Work instruction
Copy the first line of the material below and every later line through the line containing "overlay nm, on", without any other output.

Data shown
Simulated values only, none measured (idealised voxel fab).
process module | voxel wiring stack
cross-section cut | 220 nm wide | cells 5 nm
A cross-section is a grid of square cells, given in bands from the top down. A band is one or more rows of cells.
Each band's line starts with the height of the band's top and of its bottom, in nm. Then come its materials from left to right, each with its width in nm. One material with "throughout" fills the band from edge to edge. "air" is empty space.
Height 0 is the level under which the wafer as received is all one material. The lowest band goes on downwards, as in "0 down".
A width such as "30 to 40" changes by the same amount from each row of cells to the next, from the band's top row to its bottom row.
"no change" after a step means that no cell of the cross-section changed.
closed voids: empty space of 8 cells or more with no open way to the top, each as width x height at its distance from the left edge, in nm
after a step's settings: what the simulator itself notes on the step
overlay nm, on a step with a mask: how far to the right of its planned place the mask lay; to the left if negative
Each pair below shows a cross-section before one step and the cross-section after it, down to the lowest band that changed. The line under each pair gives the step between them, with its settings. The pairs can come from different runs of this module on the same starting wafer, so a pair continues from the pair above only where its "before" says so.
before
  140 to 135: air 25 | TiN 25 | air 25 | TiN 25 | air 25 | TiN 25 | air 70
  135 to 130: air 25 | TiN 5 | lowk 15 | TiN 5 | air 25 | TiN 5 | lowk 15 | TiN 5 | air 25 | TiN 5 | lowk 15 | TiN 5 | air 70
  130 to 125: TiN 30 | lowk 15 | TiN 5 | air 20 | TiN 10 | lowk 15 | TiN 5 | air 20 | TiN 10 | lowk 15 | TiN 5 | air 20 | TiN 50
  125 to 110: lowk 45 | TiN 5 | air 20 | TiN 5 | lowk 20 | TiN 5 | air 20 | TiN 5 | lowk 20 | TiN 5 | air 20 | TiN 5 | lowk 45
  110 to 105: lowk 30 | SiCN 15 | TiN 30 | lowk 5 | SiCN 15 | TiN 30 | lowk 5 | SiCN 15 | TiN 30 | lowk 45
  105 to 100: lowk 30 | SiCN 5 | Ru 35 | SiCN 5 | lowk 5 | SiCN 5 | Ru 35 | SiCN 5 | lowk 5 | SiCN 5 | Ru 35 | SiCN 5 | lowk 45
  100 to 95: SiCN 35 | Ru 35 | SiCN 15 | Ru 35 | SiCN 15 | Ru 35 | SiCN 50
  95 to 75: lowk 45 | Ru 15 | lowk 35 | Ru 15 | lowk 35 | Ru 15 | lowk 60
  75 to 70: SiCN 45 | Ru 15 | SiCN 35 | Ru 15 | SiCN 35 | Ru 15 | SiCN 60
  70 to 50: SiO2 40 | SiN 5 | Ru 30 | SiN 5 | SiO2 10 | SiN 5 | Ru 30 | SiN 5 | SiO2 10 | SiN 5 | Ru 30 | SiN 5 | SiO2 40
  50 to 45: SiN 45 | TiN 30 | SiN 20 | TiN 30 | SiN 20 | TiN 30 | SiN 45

Written response
Simulated values only, none measured (idealised voxel fab).
process module | voxel wiring stack
cross-section cut | 220 nm wide | cells 5 nm
A cross-section is a grid of square cells, given in bands from the top down. A band is one or more rows of cells.
Each band's line starts with the height of the band's top and of its bottom, in nm. Then come its materials from left to right, each with its width in nm. One material with "throughout" fills the band from edge to edge. "air" is empty space.
Height 0 is the level under which the wafer as received is all one material. The lowest band goes on downwards, as in "0 down".
A width such as "30 to 40" changes by the same amount from each row of cells to the next, from the band's top row to its bottom row.
"no change" after a step means that no cell of the cross-section changed.
closed voids: empty space of 8 cells or more with no open way to the top, each as width x height at its distance from the left edge, in nm
after a step's settings: what the simulator itself notes on the step
overlay nm, on a step with a mask: how far to the right of its planned place the mask lay; to the left if negative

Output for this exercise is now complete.